Write out the stretch of lines below that begins at the line with "rf_vpp_V, showerhead_plenum_p_Torr, throttle_valve_pct" and ends at the line with "sound on rie_diel-05 ch 1,2, day 3 18:20;", including both, exactly as given and nothing more.

════
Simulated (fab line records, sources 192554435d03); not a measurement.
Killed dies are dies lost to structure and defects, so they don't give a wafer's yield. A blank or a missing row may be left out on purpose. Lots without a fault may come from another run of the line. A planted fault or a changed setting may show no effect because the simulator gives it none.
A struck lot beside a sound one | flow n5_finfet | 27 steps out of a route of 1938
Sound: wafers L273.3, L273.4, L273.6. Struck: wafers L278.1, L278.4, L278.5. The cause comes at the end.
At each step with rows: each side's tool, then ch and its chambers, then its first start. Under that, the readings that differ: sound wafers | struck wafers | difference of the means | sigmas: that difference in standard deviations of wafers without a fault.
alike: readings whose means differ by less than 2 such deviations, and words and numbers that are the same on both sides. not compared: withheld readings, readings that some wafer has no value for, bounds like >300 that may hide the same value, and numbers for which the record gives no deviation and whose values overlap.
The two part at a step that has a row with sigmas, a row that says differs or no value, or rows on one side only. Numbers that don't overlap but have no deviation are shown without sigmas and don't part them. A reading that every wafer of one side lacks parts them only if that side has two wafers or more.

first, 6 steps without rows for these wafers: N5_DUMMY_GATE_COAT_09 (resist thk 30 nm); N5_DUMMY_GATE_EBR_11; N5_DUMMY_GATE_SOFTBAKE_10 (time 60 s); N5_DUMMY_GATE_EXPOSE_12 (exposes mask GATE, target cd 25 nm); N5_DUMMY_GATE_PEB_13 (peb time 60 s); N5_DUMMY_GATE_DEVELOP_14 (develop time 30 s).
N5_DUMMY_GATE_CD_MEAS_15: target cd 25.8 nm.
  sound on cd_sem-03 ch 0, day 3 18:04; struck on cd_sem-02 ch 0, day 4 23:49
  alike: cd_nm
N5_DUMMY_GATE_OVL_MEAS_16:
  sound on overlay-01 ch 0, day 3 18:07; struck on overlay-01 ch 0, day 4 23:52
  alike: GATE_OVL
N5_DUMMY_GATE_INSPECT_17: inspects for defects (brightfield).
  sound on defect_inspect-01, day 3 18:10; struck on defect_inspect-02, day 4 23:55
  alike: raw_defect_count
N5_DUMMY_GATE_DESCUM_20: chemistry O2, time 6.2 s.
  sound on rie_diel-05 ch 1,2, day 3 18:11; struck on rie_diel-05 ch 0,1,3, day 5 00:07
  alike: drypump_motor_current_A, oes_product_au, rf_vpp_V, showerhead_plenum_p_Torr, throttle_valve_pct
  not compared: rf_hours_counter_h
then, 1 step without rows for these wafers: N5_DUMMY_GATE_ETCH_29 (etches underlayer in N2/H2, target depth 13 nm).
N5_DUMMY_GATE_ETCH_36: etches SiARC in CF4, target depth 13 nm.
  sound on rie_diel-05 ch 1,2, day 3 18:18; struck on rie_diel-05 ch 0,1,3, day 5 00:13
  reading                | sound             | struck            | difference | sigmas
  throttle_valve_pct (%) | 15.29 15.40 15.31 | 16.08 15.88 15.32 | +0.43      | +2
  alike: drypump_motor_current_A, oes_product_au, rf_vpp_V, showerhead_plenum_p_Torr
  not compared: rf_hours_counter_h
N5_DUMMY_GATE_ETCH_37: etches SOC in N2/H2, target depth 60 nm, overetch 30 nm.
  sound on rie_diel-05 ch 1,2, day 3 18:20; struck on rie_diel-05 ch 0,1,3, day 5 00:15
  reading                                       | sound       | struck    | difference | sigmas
════

**Result:**
  alike: drypump_motor_current_A, oes_product_au, rf_vpp_V, showerhead_plenum_p_Torr, throttle_valve_pct
  not compared: rf_hours_counter_h
then, 1 step without rows for these wafers: N5_DUMMY_GATE_ETCH_29 (etches underlayer in N2/H2, target depth 13 nm).
N5_DUMMY_GATE_ETCH_36: etches SiARC in CF4, target depth 13 nm.
  sound on rie_diel-05 ch 1,2, day 3 18:18; struck on rie_diel-05 ch 0,1,3, day 5 00:13
  reading                | sound             | struck            | difference | sigmas
  throttle_valve_pct (%) | 15.29 15.40 15.31 | 16.08 15.88 15.32 | +0.43      | +2
  alike: drypump_motor_current_A, oes_product_au, rf_vpp_V, showerhead_plenum_p_Torr
  not compared: rf_hours_counter_h
N5_DUMMY_GATE_ETCH_37: etches SOC in N2/H2, target depth 60 nm, overetch 30 nm.
  sound on rie_diel-05 ch 1,2, day 3 18:20; struck on rie_diel-05 ch 0,1,3, day 5 00:15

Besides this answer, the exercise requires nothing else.